☆ ☆ ☆ ☆ ☆

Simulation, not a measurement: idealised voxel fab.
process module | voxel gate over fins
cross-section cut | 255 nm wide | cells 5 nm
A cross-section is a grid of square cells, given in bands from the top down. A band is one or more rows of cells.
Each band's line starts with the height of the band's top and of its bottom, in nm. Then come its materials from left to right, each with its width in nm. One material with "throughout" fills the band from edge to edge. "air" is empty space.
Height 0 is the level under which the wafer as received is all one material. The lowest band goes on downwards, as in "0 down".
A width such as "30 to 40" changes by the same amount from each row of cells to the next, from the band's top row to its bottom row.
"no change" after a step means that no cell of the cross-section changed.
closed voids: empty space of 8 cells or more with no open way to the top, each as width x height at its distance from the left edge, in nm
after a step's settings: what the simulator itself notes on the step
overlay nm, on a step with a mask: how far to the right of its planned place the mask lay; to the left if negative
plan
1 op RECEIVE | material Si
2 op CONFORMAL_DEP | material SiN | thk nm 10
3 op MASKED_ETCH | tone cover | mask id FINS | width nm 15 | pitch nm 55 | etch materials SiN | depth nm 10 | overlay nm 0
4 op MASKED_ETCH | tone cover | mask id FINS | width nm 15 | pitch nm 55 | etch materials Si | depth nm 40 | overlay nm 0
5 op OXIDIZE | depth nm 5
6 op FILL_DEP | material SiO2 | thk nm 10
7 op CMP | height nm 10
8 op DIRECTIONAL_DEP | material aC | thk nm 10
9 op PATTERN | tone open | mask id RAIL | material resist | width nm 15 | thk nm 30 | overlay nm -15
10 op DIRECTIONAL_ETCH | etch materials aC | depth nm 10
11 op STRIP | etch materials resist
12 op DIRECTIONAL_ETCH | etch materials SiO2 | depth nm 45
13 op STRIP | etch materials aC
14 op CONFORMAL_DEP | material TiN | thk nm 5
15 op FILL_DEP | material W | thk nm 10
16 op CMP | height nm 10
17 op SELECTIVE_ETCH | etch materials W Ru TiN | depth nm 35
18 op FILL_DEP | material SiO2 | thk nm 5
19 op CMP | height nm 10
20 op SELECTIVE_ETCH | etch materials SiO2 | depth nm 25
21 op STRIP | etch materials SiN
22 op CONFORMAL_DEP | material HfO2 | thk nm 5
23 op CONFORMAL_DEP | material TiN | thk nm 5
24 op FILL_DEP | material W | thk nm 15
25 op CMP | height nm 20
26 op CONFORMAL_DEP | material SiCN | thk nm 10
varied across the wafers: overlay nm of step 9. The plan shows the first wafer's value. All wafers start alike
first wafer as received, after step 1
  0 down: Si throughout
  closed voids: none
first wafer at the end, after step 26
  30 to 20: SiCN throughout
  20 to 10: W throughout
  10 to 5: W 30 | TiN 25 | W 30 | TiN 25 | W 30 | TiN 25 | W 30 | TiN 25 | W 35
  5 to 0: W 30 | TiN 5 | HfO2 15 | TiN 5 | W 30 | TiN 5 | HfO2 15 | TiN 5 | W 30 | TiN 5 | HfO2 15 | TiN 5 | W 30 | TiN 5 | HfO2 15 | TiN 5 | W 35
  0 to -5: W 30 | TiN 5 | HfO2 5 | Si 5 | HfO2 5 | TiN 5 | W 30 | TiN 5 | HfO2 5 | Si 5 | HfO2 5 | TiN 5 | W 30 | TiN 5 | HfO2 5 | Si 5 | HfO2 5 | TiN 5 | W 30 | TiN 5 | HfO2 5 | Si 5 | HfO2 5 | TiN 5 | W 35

☆ ☆ ☆ ☆ ☆

▶ _Work item_
Print the lines above from the one with "3 op MASKED_ETCH" through the one with "26 op CONFORMAL_DEP", both included, exactly as written and nothing more.

▶ _Exercise output_
3 op MASKED_ETCH | tone cover | mask id FINS | width nm 15 | pitch nm 55 | etch materials SiN | depth nm 10 | overlay nm 0
4 op MASKED_ETCH | tone cover | mask id FINS | width nm 15 | pitch nm 55 | etch materials Si | depth nm 40 | overlay nm 0
5 op OXIDIZE | depth nm 5
6 op FILL_DEP | material SiO2 | thk nm 10
7 op CMP | height nm 10
8 op DIRECTIONAL_DEP | material aC | thk nm 10
9 op PATTERN | tone open | mask id RAIL | material resist | width nm 15 | thk nm 30 | overlay nm -15
10 op DIRECTIONAL_ETCH | etch materials aC | depth nm 10
11 op STRIP | etch materials resist
12 op DIRECTIONAL_ETCH | etch materials SiO2 | depth nm 45
13 op STRIP | etch materials aC
14 op CONFORMAL_DEP | material TiN | thk nm 5
15 op FILL_DEP | material W | thk nm 10
16 op CMP | height nm 10
17 op SELECTIVE_ETCH | etch materials W Ru TiN | depth nm 35
18 op FILL_DEP | material SiO2 | thk nm 5
19 op CMP | height nm 10
20 op SELECTIVE_ETCH | etch materials SiO2 | depth nm 25
21 op STRIP | etch materials SiN
22 op CONFORMAL_DEP | material HfO2 | thk nm 5
23 op CONFORMAL_DEP | material TiN | thk nm 5
24 op FILL_DEP | material W | thk nm 15
25 op CMP | height nm 20
26 op CONFORMAL_DEP | material SiCN | thk nm 10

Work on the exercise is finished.